*REQUIRED ACTION*.
Nothing but the records beneath, reproduced exactly, should appear in the answer.

*SOURCE DATA*.
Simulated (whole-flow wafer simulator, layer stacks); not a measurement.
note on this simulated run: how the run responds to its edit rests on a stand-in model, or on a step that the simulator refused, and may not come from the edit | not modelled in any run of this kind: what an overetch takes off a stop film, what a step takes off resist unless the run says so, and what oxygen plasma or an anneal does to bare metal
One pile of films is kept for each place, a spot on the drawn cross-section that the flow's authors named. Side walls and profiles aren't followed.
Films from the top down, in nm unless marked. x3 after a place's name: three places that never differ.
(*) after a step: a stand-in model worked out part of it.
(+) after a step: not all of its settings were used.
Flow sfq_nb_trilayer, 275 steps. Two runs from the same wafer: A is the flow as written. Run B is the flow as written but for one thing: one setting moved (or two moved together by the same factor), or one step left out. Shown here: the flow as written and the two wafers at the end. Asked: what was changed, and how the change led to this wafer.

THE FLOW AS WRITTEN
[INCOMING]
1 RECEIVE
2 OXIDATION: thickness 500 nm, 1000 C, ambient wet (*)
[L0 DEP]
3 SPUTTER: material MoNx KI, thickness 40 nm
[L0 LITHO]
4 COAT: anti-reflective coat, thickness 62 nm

*WRITTEN REPLY*.
Simulated (whole-flow wafer simulator, layer stacks); not a measurement.
note on this simulated run: how the run responds to its edit rests on a stand-in model, or on a step that the simulator refused, and may not come from the edit | not modelled in any run of this kind: what an overetch takes off a stop film, what a step takes off resist unless the run says so, and what oxygen plasma or an anneal does to bare metal
One pile of films is kept for each place, a spot on the drawn cross-section that the flow's authors named. Side walls and profiles aren't followed.
Films from the top down, in nm unless marked. x3 after a place's name: three places that never differ.
(*) after a step: a stand-in model worked out part of it.
(+) after a step: not all of its settings were used.
Flow sfq_nb_trilayer, 275 steps. Two runs from the same wafer: A is the flow as written. Run B is the flow as written but for one thing: one setting moved (or two moved together by the same factor), or one step left out. Shown here: the flow as written and the two wafers at the end. Asked: what was changed, and how the change led to this wafer.

THE FLOW AS WRITTEN
[INCOMING]
1 RECEIVE
2 OXIDATION: thickness 500 nm, 1000 C, ambient wet (*)
[L0 DEP]
3 SPUTTER: material MoNx KI, thickness 40 nm
[L0 LITHO]
4 COAT: anti-reflective coat, thickness 62 nm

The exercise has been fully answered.